- **WORK ORDER**: The required output is every entry, printed exactly as written.

++++++++

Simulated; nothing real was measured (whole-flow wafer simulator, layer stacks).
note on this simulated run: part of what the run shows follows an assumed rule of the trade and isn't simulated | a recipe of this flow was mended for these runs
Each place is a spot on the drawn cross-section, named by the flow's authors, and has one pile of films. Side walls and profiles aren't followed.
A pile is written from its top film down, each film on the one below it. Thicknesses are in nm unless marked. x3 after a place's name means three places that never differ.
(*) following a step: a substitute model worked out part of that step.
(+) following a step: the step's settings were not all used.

++++++++

- **WRITTEN SOLUTION**:
Simulated; nothing real was measured (whole-flow wafer simulator, layer stacks).
note on this simulated run: part of what the run shows follows an assumed rule of the trade and isn't simulated | a recipe of this flow was mended for these runs
Each place is a spot on the drawn cross-section, named by the flow's authors, and has one pile of films. Side walls and profiles aren't followed.
A pile is written from its top film down, each film on the one below it. Thicknesses are in nm unless marked. x3 after a place's name means three places that never differ.
(*) following a step: a substitute model worked out part of that step.
(+) following a step: the step's settings were not all used.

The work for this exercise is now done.